◇ ◇ ◇ ◇ ◇
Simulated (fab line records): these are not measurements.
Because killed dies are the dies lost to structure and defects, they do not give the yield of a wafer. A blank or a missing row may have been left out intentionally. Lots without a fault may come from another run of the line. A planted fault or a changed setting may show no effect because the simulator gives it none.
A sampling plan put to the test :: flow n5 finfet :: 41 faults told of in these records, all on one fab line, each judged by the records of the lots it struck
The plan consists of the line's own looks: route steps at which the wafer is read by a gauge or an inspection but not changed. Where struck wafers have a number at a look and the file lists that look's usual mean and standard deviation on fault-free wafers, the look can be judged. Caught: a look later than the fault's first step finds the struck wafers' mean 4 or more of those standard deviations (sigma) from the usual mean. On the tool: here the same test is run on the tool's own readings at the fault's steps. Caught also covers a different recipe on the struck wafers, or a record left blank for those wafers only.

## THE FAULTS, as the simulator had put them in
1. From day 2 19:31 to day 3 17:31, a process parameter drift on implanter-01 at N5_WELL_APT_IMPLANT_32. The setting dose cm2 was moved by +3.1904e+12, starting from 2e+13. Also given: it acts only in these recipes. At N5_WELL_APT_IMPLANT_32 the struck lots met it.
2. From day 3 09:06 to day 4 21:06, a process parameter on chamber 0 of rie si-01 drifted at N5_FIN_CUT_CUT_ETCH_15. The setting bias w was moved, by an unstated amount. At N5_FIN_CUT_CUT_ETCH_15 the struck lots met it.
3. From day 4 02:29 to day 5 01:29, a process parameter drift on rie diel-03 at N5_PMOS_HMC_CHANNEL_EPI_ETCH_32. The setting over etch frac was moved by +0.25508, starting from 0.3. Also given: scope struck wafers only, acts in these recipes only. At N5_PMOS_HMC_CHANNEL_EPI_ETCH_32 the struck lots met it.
◇ ◇ ◇ ◇ ◇

* _Brief_:
Set the material down exactly as written, starting at its first line. The line containing "A sampling plan" is the last one to include.

* _Your response_:
Simulated (fab line records): these are not measurements.
Because killed dies are the dies lost to structure and defects, they do not give the yield of a wafer. A blank or a missing row may have been left out intentionally. Lots without a fault may come from another run of the line. A planted fault or a changed setting may show no effect because the simulator gives it none.
A sampling plan put to the test :: flow n5 finfet :: 41 faults told of in these records, all on one fab line, each judged by the records of the lots it struck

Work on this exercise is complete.